*** Opening Information ***

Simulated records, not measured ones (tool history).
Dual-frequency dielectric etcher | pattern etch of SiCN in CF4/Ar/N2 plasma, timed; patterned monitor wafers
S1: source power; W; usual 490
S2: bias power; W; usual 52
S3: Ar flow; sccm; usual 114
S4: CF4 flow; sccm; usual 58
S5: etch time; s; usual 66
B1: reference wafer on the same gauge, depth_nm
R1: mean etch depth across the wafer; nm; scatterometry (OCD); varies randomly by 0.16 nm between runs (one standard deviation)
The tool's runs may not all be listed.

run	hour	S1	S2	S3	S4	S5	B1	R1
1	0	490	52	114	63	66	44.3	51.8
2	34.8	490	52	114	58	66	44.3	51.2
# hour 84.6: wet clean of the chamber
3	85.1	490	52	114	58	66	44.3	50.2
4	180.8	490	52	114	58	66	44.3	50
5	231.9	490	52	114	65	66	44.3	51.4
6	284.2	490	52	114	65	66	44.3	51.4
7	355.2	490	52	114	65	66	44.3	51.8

*** Closing Information ***

# [Work item]
Your task is an exact transcription of every line above.

# [Written response]
Simulated records, not measured ones (tool history).
Dual-frequency dielectric etcher | pattern etch of SiCN in CF4/Ar/N2 plasma, timed; patterned monitor wafers
S1: source power; W; usual 490
S2: bias power; W; usual 52
S3: Ar flow; sccm; usual 114
S4: CF4 flow; sccm; usual 58
S5: etch time; s; usual 66
B1: reference wafer on the same gauge, depth_nm
R1: mean etch depth across the wafer; nm; scatterometry (OCD); varies randomly by 0.16 nm between runs (one standard deviation)
The tool's runs may not all be listed.

run	hour	S1	S2	S3	S4	S5	B1	R1
1	0	490	52	114	63	66	44.3	51.8
2	34.8	490	52	114	58	66	44.3	51.2
# hour 84.6: wet clean of the chamber
3	85.1	490	52	114	58	66	44.3	50.2
4	180.8	490	52	114	58	66	44.3	50
5	231.9	490	52	114	65	66	44.3	51.4
6	284.2	490	52	114	65	66	44.3	51.4
7	355.2	490	52	114	65	66	44.3	51.8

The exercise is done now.